● ACTION ITEM
Go to the line in the entries below that holds "Columns: A = DIBL_N" and repeat exactly from there through the line that holds "the 10 lots.", inclusive.

..............................

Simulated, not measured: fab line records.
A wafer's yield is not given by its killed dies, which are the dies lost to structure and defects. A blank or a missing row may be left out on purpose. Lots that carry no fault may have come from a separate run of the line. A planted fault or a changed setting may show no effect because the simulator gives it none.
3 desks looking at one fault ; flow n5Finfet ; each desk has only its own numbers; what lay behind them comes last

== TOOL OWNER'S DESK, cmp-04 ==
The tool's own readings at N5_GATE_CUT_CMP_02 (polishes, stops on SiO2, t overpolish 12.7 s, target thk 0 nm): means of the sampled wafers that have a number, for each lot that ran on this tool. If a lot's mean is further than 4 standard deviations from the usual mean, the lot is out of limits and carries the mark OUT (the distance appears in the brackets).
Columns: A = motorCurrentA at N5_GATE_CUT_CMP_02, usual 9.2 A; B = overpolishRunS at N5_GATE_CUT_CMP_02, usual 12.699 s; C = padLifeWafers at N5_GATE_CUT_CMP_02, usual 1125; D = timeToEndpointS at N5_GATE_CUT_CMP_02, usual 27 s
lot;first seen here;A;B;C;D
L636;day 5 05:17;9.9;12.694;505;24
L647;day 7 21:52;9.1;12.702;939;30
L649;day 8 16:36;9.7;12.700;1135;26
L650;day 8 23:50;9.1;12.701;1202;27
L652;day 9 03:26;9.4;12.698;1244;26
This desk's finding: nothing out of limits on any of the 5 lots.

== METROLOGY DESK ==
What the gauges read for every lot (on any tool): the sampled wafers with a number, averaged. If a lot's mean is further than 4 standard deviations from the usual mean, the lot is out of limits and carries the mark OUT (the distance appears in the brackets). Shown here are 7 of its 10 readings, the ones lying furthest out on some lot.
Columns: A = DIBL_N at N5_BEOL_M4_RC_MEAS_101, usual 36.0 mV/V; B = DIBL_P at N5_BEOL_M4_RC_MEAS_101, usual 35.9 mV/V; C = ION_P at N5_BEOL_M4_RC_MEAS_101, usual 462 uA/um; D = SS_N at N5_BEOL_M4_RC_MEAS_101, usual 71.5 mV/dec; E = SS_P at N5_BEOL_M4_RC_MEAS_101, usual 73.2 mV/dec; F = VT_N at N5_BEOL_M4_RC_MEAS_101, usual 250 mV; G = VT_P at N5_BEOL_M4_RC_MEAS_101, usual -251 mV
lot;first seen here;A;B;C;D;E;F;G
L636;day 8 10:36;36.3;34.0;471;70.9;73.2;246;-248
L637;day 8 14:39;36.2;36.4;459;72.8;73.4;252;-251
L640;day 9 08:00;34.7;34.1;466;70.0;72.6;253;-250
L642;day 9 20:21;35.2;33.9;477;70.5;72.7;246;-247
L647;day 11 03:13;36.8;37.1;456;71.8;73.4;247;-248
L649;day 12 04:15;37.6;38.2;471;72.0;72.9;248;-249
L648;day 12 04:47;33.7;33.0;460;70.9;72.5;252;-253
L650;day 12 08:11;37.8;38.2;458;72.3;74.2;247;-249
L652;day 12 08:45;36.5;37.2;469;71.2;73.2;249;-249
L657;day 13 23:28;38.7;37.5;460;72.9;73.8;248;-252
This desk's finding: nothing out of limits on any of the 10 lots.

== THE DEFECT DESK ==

..............................

● YOUR SOLUTION
Columns: A = DIBL_N at N5_BEOL_M4_RC_MEAS_101, usual 36.0 mV/V; B = DIBL_P at N5_BEOL_M4_RC_MEAS_101, usual 35.9 mV/V; C = ION_P at N5_BEOL_M4_RC_MEAS_101, usual 462 uA/um; D = SS_N at N5_BEOL_M4_RC_MEAS_101, usual 71.5 mV/dec; E = SS_P at N5_BEOL_M4_RC_MEAS_101, usual 73.2 mV/dec; F = VT_N at N5_BEOL_M4_RC_MEAS_101, usual 250 mV; G = VT_P at N5_BEOL_M4_RC_MEAS_101, usual -251 mV
lot;first seen here;A;B;C;D;E;F;G
L636;day 8 10:36;36.3;34.0;471;70.9;73.2;246;-248
L637;day 8 14:39;36.2;36.4;459;72.8;73.4;252;-251
L640;day 9 08:00;34.7;34.1;466;70.0;72.6;253;-250
L642;day 9 20:21;35.2;33.9;477;70.5;72.7;246;-247
L647;day 11 03:13;36.8;37.1;456;71.8;73.4;247;-248
L649;day 12 04:15;37.6;38.2;471;72.0;72.9;248;-249
L648;day 12 04:47;33.7;33.0;460;70.9;72.5;252;-253
L650;day 12 08:11;37.8;38.2;458;72.3;74.2;247;-249
L652;day 12 08:45;36.5;37.2;469;71.2;73.2;249;-249
L657;day 13 23:28;38.7;37.5;460;72.9;73.8;248;-252
This desk's finding: nothing out of limits on any of the 10 lots.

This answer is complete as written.